# Action item:
An exact reproduction of the data below is the required answer.

# Dataset entries:
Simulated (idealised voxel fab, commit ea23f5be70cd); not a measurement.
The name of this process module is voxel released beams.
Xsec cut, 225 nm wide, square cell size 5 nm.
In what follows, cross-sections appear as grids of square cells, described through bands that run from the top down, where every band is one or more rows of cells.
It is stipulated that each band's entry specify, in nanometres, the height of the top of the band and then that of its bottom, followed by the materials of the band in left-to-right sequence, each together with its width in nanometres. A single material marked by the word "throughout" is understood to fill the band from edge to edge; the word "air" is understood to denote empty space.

# Task response:
Simulated (idealised voxel fab, commit ea23f5be70cd); not a measurement.
The name of this process module is voxel released beams.
Xsec cut, 225 nm wide, square cell size 5 nm.
In what follows, cross-sections appear as grids of square cells, described through bands that run from the top down, where every band is one or more rows of cells.
It is stipulated that each band's entry specify, in nanometres, the height of the top of the band and then that of its bottom, followed by the materials of the band in left-to-right sequence, each together with its width in nanometres. A single material marked by the word "throughout" is understood to fill the band from edge to edge; the word "air" is understood to denote empty space.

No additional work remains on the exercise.